§ Brief: Only one portion of the data is to be written out: from the line bearing "L781;day 5 20:49;film-metro-02;1370" through the line bearing "L785;;plasma-asher-04 ch 0,1, day". Write it exactly as it appears.

━━━━━━━━━━━━━━━━

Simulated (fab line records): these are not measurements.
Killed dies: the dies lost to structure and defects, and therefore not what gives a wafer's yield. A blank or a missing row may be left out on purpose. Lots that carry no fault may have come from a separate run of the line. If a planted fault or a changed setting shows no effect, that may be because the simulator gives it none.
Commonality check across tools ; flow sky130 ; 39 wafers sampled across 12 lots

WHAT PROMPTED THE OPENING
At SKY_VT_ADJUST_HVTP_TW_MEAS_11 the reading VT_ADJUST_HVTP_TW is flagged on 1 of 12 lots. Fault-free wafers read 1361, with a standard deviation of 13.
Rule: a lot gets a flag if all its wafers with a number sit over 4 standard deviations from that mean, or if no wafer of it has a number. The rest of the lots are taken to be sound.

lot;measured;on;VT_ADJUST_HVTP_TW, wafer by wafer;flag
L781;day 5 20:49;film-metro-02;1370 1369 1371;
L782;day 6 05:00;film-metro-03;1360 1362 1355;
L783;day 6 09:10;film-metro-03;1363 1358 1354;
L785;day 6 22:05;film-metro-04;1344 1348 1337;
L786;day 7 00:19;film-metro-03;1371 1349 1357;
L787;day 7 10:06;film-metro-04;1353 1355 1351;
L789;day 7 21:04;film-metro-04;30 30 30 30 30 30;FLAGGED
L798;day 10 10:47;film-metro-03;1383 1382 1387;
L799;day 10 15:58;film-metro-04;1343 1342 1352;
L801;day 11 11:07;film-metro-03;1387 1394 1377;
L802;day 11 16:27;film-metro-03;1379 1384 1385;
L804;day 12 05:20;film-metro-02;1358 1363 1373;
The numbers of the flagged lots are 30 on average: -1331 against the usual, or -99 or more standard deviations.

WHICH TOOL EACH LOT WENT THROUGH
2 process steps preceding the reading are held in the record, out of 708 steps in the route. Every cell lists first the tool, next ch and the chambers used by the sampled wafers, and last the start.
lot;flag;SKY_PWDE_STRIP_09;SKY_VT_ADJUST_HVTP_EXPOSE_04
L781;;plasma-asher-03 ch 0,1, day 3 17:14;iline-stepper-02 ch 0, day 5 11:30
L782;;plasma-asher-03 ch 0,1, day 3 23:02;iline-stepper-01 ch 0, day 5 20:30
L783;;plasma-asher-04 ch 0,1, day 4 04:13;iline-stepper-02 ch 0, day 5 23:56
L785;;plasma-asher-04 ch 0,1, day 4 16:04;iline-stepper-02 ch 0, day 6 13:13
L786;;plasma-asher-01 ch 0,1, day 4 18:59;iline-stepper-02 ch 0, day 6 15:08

━━━━━━━━━━━━━━━━

§ Your solution:
L781;day 5 20:49;film-metro-02;1370 1369 1371;
L782;day 6 05:00;film-metro-03;1360 1362 1355;
L783;day 6 09:10;film-metro-03;1363 1358 1354;
L785;day 6 22:05;film-metro-04;1344 1348 1337;
L786;day 7 00:19;film-metro-03;1371 1349 1357;
L787;day 7 10:06;film-metro-04;1353 1355 1351;
L789;day 7 21:04;film-metro-04;30 30 30 30 30 30;FLAGGED
L798;day 10 10:47;film-metro-03;1383 1382 1387;
L799;day 10 15:58;film-metro-04;1343 1342 1352;
L801;day 11 11:07;film-metro-03;1387 1394 1377;
L802;day 11 16:27;film-metro-03;1379 1384 1385;
L804;day 12 05:20;film-metro-02;1358 1363 1373;
The numbers of the flagged lots are 30 on average: -1331 against the usual, or -99 or more standard deviations.

WHICH TOOL EACH LOT WENT THROUGH
2 process steps preceding the reading are held in the record, out of 708 steps in the route. Every cell lists first the tool, next ch and the chambers used by the sampled wafers, and last the start.
lot;flag;SKY_PWDE_STRIP_09;SKY_VT_ADJUST_HVTP_EXPOSE_04
L781;;plasma-asher-03 ch 0,1, day 3 17:14;iline-stepper-02 ch 0, day 5 11:30
L782;;plasma-asher-03 ch 0,1, day 3 23:02;iline-stepper-01 ch 0, day 5 20:30
L783;;plasma-asher-04 ch 0,1, day 4 04:13;iline-stepper-02 ch 0, day 5 23:56
L785;;plasma-asher-04 ch 0,1, day 4 16:04;iline-stepper-02 ch 0, day 6 13:13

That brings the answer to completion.